■ **Task item**
Would you restate the entries below word for word, starting at the first line and ending with the one that has "route steps=1938 shown"?

╭──

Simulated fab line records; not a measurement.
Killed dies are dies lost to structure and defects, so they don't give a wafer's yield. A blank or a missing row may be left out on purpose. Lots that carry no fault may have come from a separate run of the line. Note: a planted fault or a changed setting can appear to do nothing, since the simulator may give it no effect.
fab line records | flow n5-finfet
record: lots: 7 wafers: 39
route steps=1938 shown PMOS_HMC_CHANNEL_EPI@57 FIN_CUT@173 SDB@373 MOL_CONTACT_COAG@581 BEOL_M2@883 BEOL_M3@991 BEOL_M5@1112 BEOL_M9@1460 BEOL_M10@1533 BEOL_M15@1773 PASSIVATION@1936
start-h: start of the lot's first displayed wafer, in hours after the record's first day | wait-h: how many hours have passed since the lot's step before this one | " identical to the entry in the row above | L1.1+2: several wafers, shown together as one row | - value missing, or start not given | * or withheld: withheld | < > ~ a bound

╰──

■ **Written reply**
Simulated fab line records; not a measurement.
Killed dies are dies lost to structure and defects, so they don't give a wafer's yield. A blank or a missing row may be left out on purpose. Lots that carry no fault may have come from a separate run of the line. Note: a planted fault or a changed setting can appear to do nothing, since the simulator may give it no effect.
fab line records | flow n5-finfet
record: lots: 7 wafers: 39
route steps=1938 shown PMOS_HMC_CHANNEL_EPI@57 FIN_CUT@173 SDB@373 MOL_CONTACT_COAG@581 BEOL_M2@883 BEOL_M3@991 BEOL_M5@1112 BEOL_M9@1460 BEOL_M10@1533 BEOL_M15@1773 PASSIVATION@1936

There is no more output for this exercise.